**Study material**:
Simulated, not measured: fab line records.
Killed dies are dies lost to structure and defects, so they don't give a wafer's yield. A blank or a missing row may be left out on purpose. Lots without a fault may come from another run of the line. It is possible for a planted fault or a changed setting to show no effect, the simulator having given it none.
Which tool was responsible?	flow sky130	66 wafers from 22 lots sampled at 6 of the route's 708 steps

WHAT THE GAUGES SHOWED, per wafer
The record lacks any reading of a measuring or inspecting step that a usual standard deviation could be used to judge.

**Requirement**:
After reading the listing, write out every line of it exactly.

**Exercise result**:
Simulated, not measured: fab line records.
Killed dies are dies lost to structure and defects, so they don't give a wafer's yield. A blank or a missing row may be left out on purpose. Lots without a fault may come from another run of the line. It is possible for a planted fault or a changed setting to show no effect, the simulator having given it none.
Which tool was responsible?	flow sky130	66 wafers from 22 lots sampled at 6 of the route's 708 steps

WHAT THE GAUGES SHOWED, per wafer
The record lacks any reading of a measuring or inspecting step that a usual standard deviation could be used to judge.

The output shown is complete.